#### ENTRIES SUPPLIED
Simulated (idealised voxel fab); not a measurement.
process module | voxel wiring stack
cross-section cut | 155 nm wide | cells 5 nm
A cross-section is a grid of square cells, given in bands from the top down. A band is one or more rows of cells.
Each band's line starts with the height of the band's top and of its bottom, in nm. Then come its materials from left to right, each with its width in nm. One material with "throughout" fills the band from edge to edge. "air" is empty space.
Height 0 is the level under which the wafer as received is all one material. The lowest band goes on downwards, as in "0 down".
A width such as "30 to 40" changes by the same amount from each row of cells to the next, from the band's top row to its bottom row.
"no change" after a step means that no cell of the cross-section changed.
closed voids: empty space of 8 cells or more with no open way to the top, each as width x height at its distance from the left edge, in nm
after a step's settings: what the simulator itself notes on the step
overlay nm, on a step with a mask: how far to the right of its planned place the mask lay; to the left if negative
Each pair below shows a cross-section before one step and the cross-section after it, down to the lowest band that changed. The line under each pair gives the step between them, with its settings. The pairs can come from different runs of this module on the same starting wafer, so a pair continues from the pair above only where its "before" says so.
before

#### WORK REQUEST
The full material has to be written out again exactly as shown.

#### EXERCISE ANSWER
Simulated (idealised voxel fab); not a measurement.
process module | voxel wiring stack
cross-section cut | 155 nm wide | cells 5 nm
A cross-section is a grid of square cells, given in bands from the top down. A band is one or more rows of cells.
Each band's line starts with the height of the band's top and of its bottom, in nm. Then come its materials from left to right, each with its width in nm. One material with "throughout" fills the band from edge to edge. "air" is empty space.
Height 0 is the level under which the wafer as received is all one material. The lowest band goes on downwards, as in "0 down".
A width such as "30 to 40" changes by the same amount from each row of cells to the next, from the band's top row to its bottom row.
"no change" after a step means that no cell of the cross-section changed.
closed voids: empty space of 8 cells or more with no open way to the top, each as width x height at its distance from the left edge, in nm
after a step's settings: what the simulator itself notes on the step
overlay nm, on a step with a mask: how far to the right of its planned place the mask lay; to the left if negative
Each pair below shows a cross-section before one step and the cross-section after it, down to the lowest band that changed. The line under each pair gives the step between them, with its settings. The pairs can come from different runs of this module on the same starting wafer, so a pair continues from the pair above only where its "before" says so.
before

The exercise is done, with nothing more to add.